## Brief
Take the records underneath and set them down exactly.

/---
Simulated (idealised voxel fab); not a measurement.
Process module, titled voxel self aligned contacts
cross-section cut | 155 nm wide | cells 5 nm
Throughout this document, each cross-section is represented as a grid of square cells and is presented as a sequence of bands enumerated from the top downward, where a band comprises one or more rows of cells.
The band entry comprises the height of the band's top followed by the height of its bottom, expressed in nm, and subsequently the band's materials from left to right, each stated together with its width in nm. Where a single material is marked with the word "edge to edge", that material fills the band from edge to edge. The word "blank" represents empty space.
\---

## Exercise output
Simulated (idealised voxel fab); not a measurement.
Process module, titled voxel self aligned contacts
cross-section cut | 155 nm wide | cells 5 nm
Throughout this document, each cross-section is represented as a grid of square cells and is presented as a sequence of bands enumerated from the top downward, where a band comprises one or more rows of cells.
The band entry comprises the height of the band's top followed by the height of its bottom, expressed in nm, and subsequently the band's materials from left to right, each stated together with its width in nm. Where a single material is marked with the word "edge to edge", that material fills the band from edge to edge. The word "blank" represents empty space.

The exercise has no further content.